• **Work task**: Below is a listing. Quote from it, exactly, the lines from the one containing "S1: temperature setpoint" down to the one containing "Normal settings on", both ends included, and nothing else.

Segment Start: Recorded information
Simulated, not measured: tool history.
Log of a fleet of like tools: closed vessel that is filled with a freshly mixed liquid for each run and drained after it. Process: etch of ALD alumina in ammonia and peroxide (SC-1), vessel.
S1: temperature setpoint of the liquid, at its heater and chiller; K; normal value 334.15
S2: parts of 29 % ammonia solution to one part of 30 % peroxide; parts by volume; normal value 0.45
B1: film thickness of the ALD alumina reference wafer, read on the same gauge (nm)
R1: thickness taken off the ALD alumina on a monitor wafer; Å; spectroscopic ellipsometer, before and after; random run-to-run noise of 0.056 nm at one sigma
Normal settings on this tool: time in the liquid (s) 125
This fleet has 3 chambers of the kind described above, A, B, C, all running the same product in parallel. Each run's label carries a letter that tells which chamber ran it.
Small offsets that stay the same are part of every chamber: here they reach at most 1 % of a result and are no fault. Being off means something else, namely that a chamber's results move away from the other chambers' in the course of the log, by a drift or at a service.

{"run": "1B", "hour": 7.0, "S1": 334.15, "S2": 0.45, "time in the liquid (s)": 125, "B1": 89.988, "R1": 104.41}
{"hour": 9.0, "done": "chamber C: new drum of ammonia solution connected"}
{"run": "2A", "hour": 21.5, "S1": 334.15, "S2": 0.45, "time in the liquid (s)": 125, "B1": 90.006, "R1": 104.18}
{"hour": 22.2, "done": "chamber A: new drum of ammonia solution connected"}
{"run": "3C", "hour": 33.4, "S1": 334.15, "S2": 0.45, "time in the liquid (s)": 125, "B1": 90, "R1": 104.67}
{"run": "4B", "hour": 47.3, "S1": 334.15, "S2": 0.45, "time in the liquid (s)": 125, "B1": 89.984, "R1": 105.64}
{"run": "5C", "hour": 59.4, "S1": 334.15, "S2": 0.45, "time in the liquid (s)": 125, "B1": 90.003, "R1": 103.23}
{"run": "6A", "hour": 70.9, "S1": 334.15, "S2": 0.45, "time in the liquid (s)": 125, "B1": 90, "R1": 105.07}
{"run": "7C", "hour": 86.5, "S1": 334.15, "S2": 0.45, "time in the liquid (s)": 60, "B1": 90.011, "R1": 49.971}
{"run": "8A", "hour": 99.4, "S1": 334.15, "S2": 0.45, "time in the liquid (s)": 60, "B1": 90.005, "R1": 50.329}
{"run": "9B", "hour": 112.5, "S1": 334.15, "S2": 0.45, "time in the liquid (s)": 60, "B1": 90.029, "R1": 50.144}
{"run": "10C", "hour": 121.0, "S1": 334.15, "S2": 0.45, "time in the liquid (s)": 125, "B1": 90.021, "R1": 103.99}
Segment End: Recorded information

• **Task answer**:
S1: temperature setpoint of the liquid, at its heater and chiller; K; normal value 334.15
S2: parts of 29 % ammonia solution to one part of 30 % peroxide; parts by volume; normal value 0.45
B1: film thickness of the ALD alumina reference wafer, read on the same gauge (nm)
R1: thickness taken off the ALD alumina on a monitor wafer; Å; spectroscopic ellipsometer, before and after; random run-to-run noise of 0.056 nm at one sigma
Normal settings on this tool: time in the liquid (s) 125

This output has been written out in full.